• [Assigned task]:
Among the lines below, take the one holding "run 14 hour=563.3", the one holding "Pick out some", and all lines between them. Set them down exactly.

• [Study material]:
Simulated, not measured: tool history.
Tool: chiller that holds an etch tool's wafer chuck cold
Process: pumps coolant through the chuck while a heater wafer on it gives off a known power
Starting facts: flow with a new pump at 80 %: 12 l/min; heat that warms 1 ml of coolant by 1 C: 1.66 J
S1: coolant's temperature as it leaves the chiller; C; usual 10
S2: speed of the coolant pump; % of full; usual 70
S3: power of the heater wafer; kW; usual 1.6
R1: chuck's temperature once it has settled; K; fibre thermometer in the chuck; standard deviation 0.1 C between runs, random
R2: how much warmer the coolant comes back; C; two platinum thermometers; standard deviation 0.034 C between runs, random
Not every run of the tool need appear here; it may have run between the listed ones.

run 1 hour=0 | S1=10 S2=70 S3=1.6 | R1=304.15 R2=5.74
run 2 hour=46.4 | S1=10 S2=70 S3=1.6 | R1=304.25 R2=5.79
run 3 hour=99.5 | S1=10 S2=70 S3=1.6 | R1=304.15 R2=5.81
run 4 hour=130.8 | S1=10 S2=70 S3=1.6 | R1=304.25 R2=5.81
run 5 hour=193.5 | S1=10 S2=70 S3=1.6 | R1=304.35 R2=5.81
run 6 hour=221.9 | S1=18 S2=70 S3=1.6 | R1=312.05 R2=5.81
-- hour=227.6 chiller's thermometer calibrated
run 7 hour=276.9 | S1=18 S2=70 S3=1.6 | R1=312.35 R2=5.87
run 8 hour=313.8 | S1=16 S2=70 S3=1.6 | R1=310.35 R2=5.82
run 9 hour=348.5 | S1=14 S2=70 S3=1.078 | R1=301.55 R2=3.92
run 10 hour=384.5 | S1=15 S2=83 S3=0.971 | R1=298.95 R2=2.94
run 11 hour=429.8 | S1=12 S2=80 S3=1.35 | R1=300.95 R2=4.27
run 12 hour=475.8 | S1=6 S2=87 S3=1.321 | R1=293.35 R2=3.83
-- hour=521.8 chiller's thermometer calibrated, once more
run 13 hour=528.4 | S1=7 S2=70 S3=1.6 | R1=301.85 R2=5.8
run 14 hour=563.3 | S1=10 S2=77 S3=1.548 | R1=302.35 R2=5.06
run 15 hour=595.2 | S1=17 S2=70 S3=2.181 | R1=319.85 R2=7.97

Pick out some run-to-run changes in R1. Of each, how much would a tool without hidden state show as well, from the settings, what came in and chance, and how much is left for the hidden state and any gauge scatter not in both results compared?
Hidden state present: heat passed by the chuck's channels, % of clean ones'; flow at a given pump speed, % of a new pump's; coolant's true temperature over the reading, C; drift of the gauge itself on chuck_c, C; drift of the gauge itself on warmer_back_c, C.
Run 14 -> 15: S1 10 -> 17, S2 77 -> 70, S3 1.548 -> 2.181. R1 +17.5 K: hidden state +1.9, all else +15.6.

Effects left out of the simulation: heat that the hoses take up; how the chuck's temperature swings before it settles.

• [Your response]:
run 14 hour=563.3 | S1=10 S2=77 S3=1.548 | R1=302.35 R2=5.06
run 15 hour=595.2 | S1=17 S2=70 S3=2.181 | R1=319.85 R2=7.97

Pick out some run-to-run changes in R1. Of each, how much would a tool without hidden state show as well, from the settings, what came in and chance, and how much is left for the hidden state and any gauge scatter not in both results compared?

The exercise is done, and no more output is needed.